**Action item**
The full data must be written out exactly, with every line included.

=== Begin Enclosure ===

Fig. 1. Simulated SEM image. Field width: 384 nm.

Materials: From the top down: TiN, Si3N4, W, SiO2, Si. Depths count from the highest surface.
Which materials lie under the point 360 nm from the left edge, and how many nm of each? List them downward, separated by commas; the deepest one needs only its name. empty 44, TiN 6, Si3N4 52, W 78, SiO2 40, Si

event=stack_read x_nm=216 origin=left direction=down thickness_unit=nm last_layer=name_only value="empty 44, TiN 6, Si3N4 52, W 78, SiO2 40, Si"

=== End Enclosure ===

**Your response**
Fig. 1. Simulated SEM image. Field width: 384 nm.

Materials: From the top down: TiN, Si3N4, W, SiO2, Si. Depths count from the highest surface.
Which materials lie under the point 360 nm from the left edge, and how many nm of each? List them downward, separated by commas; the deepest one needs only its name. empty 44, TiN 6, Si3N4 52, W 78, SiO2 40, Si

event=stack_read x_nm=216 origin=left direction=down thickness_unit=nm last_layer=name_only value="empty 44, TiN 6, Si3N4 52, W 78, SiO2 40, Si"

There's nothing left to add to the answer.